• Task item: Word for word, restate the lines of the data from the first through the one containing "A pile is written", and nothing else.

• Exercise data:
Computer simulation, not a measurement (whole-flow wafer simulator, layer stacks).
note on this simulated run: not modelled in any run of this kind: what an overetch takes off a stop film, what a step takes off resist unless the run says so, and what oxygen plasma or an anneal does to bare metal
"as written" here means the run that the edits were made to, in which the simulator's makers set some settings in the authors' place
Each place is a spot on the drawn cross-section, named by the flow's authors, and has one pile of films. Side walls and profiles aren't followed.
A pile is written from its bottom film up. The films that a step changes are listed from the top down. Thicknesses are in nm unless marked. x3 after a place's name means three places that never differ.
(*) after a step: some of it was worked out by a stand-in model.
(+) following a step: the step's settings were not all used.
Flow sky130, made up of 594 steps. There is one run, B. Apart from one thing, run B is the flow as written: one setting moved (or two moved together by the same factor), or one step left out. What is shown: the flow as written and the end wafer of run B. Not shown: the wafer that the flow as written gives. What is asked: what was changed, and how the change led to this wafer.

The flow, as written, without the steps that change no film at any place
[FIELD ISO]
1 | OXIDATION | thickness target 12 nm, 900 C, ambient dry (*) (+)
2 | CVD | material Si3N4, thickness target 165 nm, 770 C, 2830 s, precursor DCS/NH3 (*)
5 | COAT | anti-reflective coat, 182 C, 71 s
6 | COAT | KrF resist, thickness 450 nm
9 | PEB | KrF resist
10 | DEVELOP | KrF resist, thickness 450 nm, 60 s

• Written answer:
Computer simulation, not a measurement (whole-flow wafer simulator, layer stacks).
note on this simulated run: not modelled in any run of this kind: what an overetch takes off a stop film, what a step takes off resist unless the run says so, and what oxygen plasma or an anneal does to bare metal
"as written" here means the run that the edits were made to, in which the simulator's makers set some settings in the authors' place
Each place is a spot on the drawn cross-section, named by the flow's authors, and has one pile of films. Side walls and profiles aren't followed.
A pile is written from its bottom film up. The films that a step changes are listed from the top down. Thicknesses are in nm unless marked. x3 after a place's name means three places that never differ.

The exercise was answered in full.